WORK INSTRUCTION: Every line from the top of the material through the line holding "wafers sampled 33" should be copied exactly, and only those lines.

DATA SUPPLIED:

== Segment start ==

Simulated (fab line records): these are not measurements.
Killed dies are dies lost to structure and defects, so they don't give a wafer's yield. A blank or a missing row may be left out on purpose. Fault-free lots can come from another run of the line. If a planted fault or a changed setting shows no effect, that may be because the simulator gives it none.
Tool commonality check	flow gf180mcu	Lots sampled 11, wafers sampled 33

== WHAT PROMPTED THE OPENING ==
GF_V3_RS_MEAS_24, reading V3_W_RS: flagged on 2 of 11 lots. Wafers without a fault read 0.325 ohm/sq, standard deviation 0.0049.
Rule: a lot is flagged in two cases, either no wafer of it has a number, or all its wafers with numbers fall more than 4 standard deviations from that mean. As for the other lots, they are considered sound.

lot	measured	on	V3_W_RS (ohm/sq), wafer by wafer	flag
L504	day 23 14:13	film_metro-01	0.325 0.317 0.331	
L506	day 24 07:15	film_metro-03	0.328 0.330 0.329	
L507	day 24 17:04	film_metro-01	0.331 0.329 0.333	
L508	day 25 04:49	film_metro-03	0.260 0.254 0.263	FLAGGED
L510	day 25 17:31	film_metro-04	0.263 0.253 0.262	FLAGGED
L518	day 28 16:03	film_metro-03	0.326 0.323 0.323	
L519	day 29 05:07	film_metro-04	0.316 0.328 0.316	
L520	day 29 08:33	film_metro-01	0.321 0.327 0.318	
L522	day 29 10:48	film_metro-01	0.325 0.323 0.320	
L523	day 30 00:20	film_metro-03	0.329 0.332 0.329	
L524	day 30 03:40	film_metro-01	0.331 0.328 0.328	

== Segment end ==

EXERCISE ANSWER:
Simulated (fab line records): these are not measurements.
Killed dies are dies lost to structure and defects, so they don't give a wafer's yield. A blank or a missing row may be left out on purpose. Fault-free lots can come from another run of the line. If a planted fault or a changed setting shows no effect, that may be because the simulator gives it none.
Tool commonality check	flow gf180mcu	Lots sampled 11, wafers sampled 33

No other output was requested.